▶ **LISTED RECORDS**
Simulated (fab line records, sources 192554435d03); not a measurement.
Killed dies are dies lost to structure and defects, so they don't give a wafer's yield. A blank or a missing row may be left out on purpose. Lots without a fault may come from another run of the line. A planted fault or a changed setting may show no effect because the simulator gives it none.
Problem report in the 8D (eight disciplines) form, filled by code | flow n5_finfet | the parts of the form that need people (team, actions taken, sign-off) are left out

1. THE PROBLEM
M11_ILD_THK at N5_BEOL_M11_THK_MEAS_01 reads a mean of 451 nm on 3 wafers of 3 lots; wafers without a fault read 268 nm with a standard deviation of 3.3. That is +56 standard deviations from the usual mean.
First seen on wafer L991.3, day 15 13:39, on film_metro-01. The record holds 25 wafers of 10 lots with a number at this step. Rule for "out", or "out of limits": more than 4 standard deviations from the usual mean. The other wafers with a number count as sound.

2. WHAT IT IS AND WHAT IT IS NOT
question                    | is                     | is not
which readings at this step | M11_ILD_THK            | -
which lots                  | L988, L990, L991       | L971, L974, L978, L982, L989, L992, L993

▶ **REQUIRED ACTION**
Transcribe the material exactly, so that no line is lost or altered.

▶ **EXPECTED ANSWER**
Simulated (fab line records, sources 192554435d03); not a measurement.
Killed dies are dies lost to structure and defects, so they don't give a wafer's yield. A blank or a missing row may be left out on purpose. Lots without a fault may come from another run of the line. A planted fault or a changed setting may show no effect because the simulator gives it none.
Problem report in the 8D (eight disciplines) form, filled by code | flow n5_finfet | the parts of the form that need people (team, actions taken, sign-off) are left out

1. THE PROBLEM
M11_ILD_THK at N5_BEOL_M11_THK_MEAS_01 reads a mean of 451 nm on 3 wafers of 3 lots; wafers without a fault read 268 nm with a standard deviation of 3.3. That is +56 standard deviations from the usual mean.
First seen on wafer L991.3, day 15 13:39, on film_metro-01. The record holds 25 wafers of 10 lots with a number at this step. Rule for "out", or "out of limits": more than 4 standard deviations from the usual mean. The other wafers with a number count as sound.

2. WHAT IT IS AND WHAT IT IS NOT
question                    | is                     | is not
which readings at this step | M11_ILD_THK            | -
which lots                  | L988, L990, L991       | L971, L974, L978, L982, L989, L992, L993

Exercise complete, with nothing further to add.